#### ENTRIES SHOWN:
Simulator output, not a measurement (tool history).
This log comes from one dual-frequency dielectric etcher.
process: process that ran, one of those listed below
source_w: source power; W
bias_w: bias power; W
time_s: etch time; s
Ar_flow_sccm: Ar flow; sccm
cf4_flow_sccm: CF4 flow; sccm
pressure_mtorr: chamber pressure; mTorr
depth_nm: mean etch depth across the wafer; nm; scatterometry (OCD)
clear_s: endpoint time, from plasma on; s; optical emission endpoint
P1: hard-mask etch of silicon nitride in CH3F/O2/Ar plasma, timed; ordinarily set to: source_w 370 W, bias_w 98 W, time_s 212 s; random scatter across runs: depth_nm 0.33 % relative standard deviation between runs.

#### WORK ITEM:
Repeat the material above verbatim.

#### PROBLEM SOLUTION:
Simulator output, not a measurement (tool history).
This log comes from one dual-frequency dielectric etcher.
process: process that ran, one of those listed below
source_w: source power; W
bias_w: bias power; W
time_s: etch time; s
Ar_flow_sccm: Ar flow; sccm
cf4_flow_sccm: CF4 flow; sccm
pressure_mtorr: chamber pressure; mTorr
depth_nm: mean etch depth across the wafer; nm; scatterometry (OCD)
clear_s: endpoint time, from plasma on; s; optical emission endpoint
P1: hard-mask etch of silicon nitride in CH3F/O2/Ar plasma, timed; ordinarily set to: source_w 370 W, bias_w 98 W, time_s 212 s; random scatter across runs: depth_nm 0.33 % relative standard deviation between runs.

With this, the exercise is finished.